■ **MATERIAL SUPPLIED**:
****************

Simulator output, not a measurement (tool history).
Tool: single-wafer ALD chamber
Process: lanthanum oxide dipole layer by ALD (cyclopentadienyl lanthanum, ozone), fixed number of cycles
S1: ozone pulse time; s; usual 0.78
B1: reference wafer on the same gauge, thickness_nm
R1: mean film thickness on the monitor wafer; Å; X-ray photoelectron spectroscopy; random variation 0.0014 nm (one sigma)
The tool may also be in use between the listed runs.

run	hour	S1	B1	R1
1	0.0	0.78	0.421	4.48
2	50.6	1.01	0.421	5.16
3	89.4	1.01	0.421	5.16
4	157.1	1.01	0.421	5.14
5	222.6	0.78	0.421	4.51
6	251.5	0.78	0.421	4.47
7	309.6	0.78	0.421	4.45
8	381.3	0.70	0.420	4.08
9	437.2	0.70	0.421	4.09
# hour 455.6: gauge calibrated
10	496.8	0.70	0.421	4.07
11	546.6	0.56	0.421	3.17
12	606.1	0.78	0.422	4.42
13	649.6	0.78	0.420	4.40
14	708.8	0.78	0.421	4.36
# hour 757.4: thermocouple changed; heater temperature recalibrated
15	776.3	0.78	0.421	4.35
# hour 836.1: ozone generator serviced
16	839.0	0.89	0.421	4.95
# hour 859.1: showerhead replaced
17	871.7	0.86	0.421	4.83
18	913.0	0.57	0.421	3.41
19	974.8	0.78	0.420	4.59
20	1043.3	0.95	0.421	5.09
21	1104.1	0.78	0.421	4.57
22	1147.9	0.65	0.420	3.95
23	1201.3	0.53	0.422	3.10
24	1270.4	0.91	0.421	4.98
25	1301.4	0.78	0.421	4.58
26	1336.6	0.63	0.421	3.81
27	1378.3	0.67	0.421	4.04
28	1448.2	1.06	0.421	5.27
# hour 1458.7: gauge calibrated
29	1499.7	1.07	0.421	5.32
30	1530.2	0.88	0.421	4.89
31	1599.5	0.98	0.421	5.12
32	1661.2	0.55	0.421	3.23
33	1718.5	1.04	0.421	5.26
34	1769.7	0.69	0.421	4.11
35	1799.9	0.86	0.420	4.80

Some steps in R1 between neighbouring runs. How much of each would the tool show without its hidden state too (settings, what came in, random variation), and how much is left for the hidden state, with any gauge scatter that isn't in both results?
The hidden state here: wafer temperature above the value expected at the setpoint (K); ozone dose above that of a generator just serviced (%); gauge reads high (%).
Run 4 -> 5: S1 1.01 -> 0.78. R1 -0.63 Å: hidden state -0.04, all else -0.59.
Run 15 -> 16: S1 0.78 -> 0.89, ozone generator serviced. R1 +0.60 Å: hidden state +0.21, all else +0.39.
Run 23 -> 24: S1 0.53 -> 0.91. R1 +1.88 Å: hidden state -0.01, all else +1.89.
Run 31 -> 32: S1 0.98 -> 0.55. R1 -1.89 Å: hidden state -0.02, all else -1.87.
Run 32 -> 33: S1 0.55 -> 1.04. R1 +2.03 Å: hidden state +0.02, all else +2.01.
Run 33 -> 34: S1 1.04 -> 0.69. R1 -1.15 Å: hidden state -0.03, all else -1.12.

****************

Copy out only the lines above from the one with "The tool may" to the one with "The hidden state here: wafer", inclusive, exactly as they stand.

The tool may also be in use between the listed runs.

run	hour	S1	B1	R1
1	0.0	0.78	0.421	4.48
2	50.6	1.01	0.421	5.16
3	89.4	1.01	0.421	5.16
4	157.1	1.01	0.421	5.14
5	222.6	0.78	0.421	4.51
6	251.5	0.78	0.421	4.47
7	309.6	0.78	0.421	4.45
8	381.3	0.70	0.420	4.08
9	437.2	0.70	0.421	4.09
# hour 455.6: gauge calibrated
10	496.8	0.70	0.421	4.07
11	546.6	0.56	0.421	3.17
12	606.1	0.78	0.422	4.42
13	649.6	0.78	0.420	4.40
14	708.8	0.78	0.421	4.36
# hour 757.4: thermocouple changed; heater temperature recalibrated
15	776.3	0.78	0.421	4.35
# hour 836.1: ozone generator serviced
16	839.0	0.89	0.421	4.95
# hour 859.1: showerhead replaced
17	871.7	0.86	0.421	4.83
18	913.0	0.57	0.421	3.41
19	974.8	0.78	0.420	4.59
20	1043.3	0.95	0.421	5.09
21	1104.1	0.78	0.421	4.57
22	1147.9	0.65	0.420	3.95
23	1201.3	0.53	0.422	3.10
24	1270.4	0.91	0.421	4.98
25	1301.4	0.78	0.421	4.58
26	1336.6	0.63	0.421	3.81
27	1378.3	0.67	0.421	4.04
28	1448.2	1.06	0.421	5.27
# hour 1458.7: gauge calibrated
29	1499.7	1.07	0.421	5.32
30	1530.2	0.88	0.421	4.89
31	1599.5	0.98	0.421	5.12
32	1661.2	0.55	0.421	3.23
33	1718.5	1.04	0.421	5.26
34	1769.7	0.69	0.421	4.11
35	1799.9	0.86	0.420	4.80

Some steps in R1 between neighbouring runs. How much of each would the tool show without its hidden state too (settings, what came in, random variation), and how much is left for the hidden state, with any gauge scatter that isn't in both results?
The hidden state here: wafer temperature above the value expected at the setpoint (K); ozone dose above that of a generator just serviced (%); gauge reads high (%).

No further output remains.